---------------

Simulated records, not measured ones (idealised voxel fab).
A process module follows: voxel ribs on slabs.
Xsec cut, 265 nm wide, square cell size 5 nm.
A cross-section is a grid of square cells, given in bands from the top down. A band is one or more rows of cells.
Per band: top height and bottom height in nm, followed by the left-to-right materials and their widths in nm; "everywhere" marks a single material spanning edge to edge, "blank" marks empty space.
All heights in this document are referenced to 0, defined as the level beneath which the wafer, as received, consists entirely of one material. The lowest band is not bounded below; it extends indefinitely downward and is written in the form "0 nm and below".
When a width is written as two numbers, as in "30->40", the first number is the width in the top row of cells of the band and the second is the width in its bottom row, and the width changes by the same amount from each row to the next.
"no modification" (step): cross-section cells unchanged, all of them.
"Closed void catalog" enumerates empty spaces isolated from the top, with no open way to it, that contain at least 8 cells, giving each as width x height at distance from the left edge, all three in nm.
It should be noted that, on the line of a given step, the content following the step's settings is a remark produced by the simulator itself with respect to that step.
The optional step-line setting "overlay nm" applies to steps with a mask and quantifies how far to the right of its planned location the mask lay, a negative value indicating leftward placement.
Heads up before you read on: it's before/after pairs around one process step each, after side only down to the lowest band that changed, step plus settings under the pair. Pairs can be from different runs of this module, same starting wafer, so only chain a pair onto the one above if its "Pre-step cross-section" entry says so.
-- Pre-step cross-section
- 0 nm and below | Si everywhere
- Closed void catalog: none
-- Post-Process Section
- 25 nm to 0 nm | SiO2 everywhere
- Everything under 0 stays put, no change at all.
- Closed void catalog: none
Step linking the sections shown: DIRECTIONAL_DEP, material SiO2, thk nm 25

---------------

# WORK INSTRUCTION
The material above should be returned exactly, in full.

# PROBLEM SOLUTION
Simulated records, not measured ones (idealised voxel fab).
A process module follows: voxel ribs on slabs.
Xsec cut, 265 nm wide, square cell size 5 nm.
A cross-section is a grid of square cells, given in bands from the top down. A band is one or more rows of cells.
Per band: top height and bottom height in nm, followed by the left-to-right materials and their widths in nm; "everywhere" marks a single material spanning edge to edge, "blank" marks empty space.
All heights in this document are referenced to 0, defined as the level beneath which the wafer, as received, consists entirely of one material. The lowest band is not bounded below; it extends indefinitely downward and is written in the form "0 nm and below".
When a width is written as two numbers, as in "30->40", the first number is the width in the top row of cells of the band and the second is the width in its bottom row, and the width changes by the same amount from each row to the next.
"no modification" (step): cross-section cells unchanged, all of them.
"Closed void catalog" enumerates empty spaces isolated from the top, with no open way to it, that contain at least 8 cells, giving each as width x height at distance from the left edge, all three in nm.
It should be noted that, on the line of a given step, the content following the step's settings is a remark produced by the simulator itself with respect to that step.
The optional step-line setting "overlay nm" applies to steps with a mask and quantifies how far to the right of its planned location the mask lay, a negative value indicating leftward placement.
Heads up before you read on: it's before/after pairs around one process step each, after side only down to the lowest band that changed, step plus settings under the pair. Pairs can be from different runs of this module, same starting wafer, so only chain a pair onto the one above if its "Pre-step cross-section" entry says so.
-- Pre-step cross-section
- 0 nm and below | Si everywhere
- Closed void catalog: none
-- Post-Process Section
- 25 nm to 0 nm | SiO2 everywhere
- Everything under 0 stays put, no change at all.
- Closed void catalog: none
Step linking the sections shown: DIRECTIONAL_DEP, material SiO2, thk nm 25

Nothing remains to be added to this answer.